DATA RECORDS below:

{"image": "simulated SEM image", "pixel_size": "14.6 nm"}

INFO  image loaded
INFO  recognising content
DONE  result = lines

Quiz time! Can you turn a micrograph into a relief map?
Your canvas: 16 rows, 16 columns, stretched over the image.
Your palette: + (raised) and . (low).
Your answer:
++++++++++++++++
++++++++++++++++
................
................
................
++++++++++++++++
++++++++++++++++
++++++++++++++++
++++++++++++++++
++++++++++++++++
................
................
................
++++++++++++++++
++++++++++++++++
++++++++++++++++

End of DATA RECORDS.

◆ WORK INSTRUCTION ◆
From the very first line of the records down to the line with "Your canvas: 16", please write out each line exactly, including both ends and no other lines.

◆ YOUR RESPONSE ◆
{"image": "simulated SEM image", "pixel_size": "14.6 nm"}

INFO  image loaded
INFO  recognising content
DONE  result = lines

Quiz time! Can you turn a micrograph into a relief map?
Your canvas: 16 rows, 16 columns, stretched over the image.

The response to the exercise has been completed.